* _Extracted material_
•••
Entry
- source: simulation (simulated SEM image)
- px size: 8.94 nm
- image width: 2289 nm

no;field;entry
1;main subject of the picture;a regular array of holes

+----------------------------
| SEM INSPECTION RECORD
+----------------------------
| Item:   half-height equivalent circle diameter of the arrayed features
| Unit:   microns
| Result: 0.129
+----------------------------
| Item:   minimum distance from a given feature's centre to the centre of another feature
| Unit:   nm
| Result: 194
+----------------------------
•••

* _Assigned task_
Everything from the first line of the entries above through the line with "of another feature" is to be reproduced exactly, and nothing else.

* _Answer box_
Entry
- source: simulation (simulated SEM image)
- px size: 8.94 nm
- image width: 2289 nm

no;field;entry
1;main subject of the picture;a regular array of holes

+----------------------------
| SEM INSPECTION RECORD
+----------------------------
| Item:   half-height equivalent circle diameter of the arrayed features
| Unit:   microns
| Result: 0.129
+----------------------------
| Item:   minimum distance from a given feature's centre to the centre of another feature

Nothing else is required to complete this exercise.